Assigned task -
What appears from the first line of the data below through the line containing "unit: pixels", both included, should be copied exactly, and nothing else.

(Beginning of Provided information)
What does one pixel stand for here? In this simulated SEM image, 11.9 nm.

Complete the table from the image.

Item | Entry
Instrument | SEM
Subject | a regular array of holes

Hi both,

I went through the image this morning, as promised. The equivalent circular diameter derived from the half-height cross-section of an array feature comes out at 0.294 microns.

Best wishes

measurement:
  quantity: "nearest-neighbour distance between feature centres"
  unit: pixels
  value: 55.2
(End of Provided information)

Exercise result -
What does one pixel stand for here? In this simulated SEM image, 11.9 nm.

Complete the table from the image.

Item | Entry
Instrument | SEM
Subject | a regular array of holes

Hi both,

I went through the image this morning, as promised. The equivalent circular diameter derived from the half-height cross-section of an array feature comes out at 0.294 microns.

Best wishes

measurement:
  quantity: "nearest-neighbour distance between feature centres"
  unit: pixels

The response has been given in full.